▶ [WORK REQUEST] Although the data below holds other lines too, output only those from the line with "fab line records | flow nand_harc" up to and including the line with "steps of the", exactly as they appear.

[Start of Attachment]

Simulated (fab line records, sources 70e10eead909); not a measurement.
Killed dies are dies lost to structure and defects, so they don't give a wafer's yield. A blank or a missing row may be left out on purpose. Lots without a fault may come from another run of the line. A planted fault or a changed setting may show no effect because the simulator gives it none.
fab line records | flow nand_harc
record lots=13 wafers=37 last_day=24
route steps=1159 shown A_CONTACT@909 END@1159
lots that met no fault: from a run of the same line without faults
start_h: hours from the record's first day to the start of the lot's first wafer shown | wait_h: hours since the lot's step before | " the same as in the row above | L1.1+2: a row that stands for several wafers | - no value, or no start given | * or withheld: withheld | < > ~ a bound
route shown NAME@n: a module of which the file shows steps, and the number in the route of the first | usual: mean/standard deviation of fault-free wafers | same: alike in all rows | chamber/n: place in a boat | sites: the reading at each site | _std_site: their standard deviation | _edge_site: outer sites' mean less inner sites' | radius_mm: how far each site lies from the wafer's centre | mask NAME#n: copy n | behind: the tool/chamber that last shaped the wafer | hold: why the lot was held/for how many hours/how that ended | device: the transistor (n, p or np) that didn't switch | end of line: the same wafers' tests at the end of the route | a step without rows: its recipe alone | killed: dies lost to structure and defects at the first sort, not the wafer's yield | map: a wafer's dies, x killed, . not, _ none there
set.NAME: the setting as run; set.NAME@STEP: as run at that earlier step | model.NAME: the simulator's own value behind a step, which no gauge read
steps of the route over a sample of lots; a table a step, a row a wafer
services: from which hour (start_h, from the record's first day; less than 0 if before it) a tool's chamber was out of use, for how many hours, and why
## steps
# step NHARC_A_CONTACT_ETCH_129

[End of Attachment]

▶ [YOUR SOLUTION]
fab line records | flow nand_harc
record lots=13 wafers=37 last_day=24
route steps=1159 shown A_CONTACT@909 END@1159
lots that met no fault: from a run of the same line without faults
start_h: hours from the record's first day to the start of the lot's first wafer shown | wait_h: hours since the lot's step before | " the same as in the row above | L1.1+2: a row that stands for several wafers | - no value, or no start given | * or withheld: withheld | < > ~ a bound
route shown NAME@n: a module of which the file shows steps, and the number in the route of the first | usual: mean/standard deviation of fault-free wafers | same: alike in all rows | chamber/n: place in a boat | sites: the reading at each site | _std_site: their standard deviation | _edge_site: outer sites' mean less inner sites' | radius_mm: how far each site lies from the wafer's centre | mask NAME#n: copy n | behind: the tool/chamber that last shaped the wafer | hold: why the lot was held/for how many hours/how that ended | device: the transistor (n, p or np) that didn't switch | end of line: the same wafers' tests at the end of the route | a step without rows: its recipe alone | killed: dies lost to structure and defects at the first sort, not the wafer's yield | map: a wafer's dies, x killed, . not, _ none there
set.NAME: the setting as run; set.NAME@STEP: as run at that earlier step | model.NAME: the simulator's own value behind a step, which no gauge read
steps of the route over a sample of lots; a table a step, a row a wafer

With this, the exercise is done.